- **Brief**
In the listing below, find the line holding "7. Process parameter" and the line holding "8. Process parameter". Write out those two lines and all lines between, exactly, and nothing more.

- **Given entries**
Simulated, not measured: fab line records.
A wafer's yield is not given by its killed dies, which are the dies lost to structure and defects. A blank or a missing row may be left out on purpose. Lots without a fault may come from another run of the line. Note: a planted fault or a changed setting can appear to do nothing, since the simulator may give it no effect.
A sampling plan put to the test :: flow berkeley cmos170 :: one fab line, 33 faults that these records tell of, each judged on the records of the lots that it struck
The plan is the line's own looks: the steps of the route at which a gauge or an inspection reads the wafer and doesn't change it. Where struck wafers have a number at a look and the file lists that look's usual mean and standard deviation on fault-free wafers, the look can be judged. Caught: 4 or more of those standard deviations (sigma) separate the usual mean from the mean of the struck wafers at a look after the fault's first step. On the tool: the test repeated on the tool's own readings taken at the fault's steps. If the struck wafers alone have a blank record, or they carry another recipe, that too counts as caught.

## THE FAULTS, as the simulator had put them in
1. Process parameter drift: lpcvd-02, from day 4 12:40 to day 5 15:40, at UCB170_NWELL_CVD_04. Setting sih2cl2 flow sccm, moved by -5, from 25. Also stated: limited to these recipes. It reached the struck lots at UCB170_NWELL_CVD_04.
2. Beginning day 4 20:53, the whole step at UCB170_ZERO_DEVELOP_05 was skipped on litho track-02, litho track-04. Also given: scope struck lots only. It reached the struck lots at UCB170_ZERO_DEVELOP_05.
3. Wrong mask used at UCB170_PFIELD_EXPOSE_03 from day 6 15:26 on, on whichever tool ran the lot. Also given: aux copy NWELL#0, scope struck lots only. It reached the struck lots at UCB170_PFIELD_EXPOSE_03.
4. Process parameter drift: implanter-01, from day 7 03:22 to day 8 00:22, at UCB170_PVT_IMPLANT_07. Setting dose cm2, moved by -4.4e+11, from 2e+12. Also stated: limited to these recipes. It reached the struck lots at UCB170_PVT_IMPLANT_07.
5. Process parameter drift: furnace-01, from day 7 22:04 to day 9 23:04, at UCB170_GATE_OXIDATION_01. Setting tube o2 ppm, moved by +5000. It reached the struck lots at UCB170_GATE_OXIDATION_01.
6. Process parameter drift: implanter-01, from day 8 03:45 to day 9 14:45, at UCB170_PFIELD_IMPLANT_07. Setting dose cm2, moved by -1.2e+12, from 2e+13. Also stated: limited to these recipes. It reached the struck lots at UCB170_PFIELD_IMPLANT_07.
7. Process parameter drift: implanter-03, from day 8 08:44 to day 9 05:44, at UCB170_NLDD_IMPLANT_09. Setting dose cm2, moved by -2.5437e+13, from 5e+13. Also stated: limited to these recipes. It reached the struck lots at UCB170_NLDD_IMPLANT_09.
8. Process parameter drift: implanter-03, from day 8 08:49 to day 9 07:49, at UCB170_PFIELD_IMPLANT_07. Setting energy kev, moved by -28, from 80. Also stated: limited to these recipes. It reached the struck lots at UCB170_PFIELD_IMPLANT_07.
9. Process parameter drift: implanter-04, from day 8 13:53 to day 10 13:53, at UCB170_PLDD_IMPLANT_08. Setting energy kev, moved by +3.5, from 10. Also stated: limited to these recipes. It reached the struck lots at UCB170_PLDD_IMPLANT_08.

- **Task answer**
7. Process parameter drift: implanter-03, from day 8 08:44 to day 9 05:44, at UCB170_NLDD_IMPLANT_09. Setting dose cm2, moved by -2.5437e+13, from 5e+13. Also stated: limited to these recipes. It reached the struck lots at UCB170_NLDD_IMPLANT_09.
8. Process parameter drift: implanter-03, from day 8 08:49 to day 9 07:49, at UCB170_PFIELD_IMPLANT_07. Setting energy kev, moved by -28, from 80. Also stated: limited to these recipes. It reached the struck lots at UCB170_PFIELD_IMPLANT_07.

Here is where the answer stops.